§ THE DATA
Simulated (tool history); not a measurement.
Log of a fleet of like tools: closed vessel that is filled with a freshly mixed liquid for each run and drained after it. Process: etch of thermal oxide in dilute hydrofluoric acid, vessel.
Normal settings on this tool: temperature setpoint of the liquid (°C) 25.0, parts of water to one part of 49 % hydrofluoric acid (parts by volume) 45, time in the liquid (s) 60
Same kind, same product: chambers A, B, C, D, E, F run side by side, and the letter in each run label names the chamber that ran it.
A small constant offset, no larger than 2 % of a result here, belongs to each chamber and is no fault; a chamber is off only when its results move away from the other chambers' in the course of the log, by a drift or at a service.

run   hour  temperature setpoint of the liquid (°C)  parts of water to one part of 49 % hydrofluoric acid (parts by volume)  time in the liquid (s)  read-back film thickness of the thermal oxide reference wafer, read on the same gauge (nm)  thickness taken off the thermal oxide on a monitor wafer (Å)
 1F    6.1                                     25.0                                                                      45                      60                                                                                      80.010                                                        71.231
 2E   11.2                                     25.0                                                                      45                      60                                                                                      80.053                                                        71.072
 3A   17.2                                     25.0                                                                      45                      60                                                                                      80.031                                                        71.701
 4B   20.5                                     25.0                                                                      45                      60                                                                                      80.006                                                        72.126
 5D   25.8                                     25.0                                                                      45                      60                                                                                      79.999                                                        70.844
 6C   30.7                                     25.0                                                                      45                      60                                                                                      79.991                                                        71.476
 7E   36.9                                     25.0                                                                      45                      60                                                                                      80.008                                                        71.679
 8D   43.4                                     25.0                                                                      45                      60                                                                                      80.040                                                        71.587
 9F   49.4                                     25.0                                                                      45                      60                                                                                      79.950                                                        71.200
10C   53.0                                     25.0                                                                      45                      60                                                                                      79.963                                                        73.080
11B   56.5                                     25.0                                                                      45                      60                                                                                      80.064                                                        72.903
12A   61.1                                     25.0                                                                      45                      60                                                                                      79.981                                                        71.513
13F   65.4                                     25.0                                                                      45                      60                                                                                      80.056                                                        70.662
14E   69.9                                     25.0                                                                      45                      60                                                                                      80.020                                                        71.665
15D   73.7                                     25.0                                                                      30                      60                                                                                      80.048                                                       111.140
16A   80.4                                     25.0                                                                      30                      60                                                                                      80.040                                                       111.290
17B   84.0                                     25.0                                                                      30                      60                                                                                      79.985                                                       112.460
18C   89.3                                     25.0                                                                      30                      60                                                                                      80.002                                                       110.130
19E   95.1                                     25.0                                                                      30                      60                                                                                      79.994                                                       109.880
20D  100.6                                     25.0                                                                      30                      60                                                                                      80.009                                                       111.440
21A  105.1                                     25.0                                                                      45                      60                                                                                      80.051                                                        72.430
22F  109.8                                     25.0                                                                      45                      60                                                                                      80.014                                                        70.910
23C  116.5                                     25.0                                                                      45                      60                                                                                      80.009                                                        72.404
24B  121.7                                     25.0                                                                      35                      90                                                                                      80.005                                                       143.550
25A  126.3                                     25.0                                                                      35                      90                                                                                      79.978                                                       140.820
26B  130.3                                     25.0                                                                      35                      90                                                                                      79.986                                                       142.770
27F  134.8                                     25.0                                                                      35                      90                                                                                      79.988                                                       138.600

§ TASK ITEM
Starting from the first line of the records above, retype each line exactly up to and including the one that contains "A small constant", and nothing more.

§ SOLUTION
Simulated (tool history); not a measurement.
Log of a fleet of like tools: closed vessel that is filled with a freshly mixed liquid for each run and drained after it. Process: etch of thermal oxide in dilute hydrofluoric acid, vessel.
Normal settings on this tool: temperature setpoint of the liquid (°C) 25.0, parts of water to one part of 49 % hydrofluoric acid (parts by volume) 45, time in the liquid (s) 60
Same kind, same product: chambers A, B, C, D, E, F run side by side, and the letter in each run label names the chamber that ran it.
A small constant offset, no larger than 2 % of a result here, belongs to each chamber and is no fault; a chamber is off only when its results move away from the other chambers' in the course of the log, by a drift or at a service.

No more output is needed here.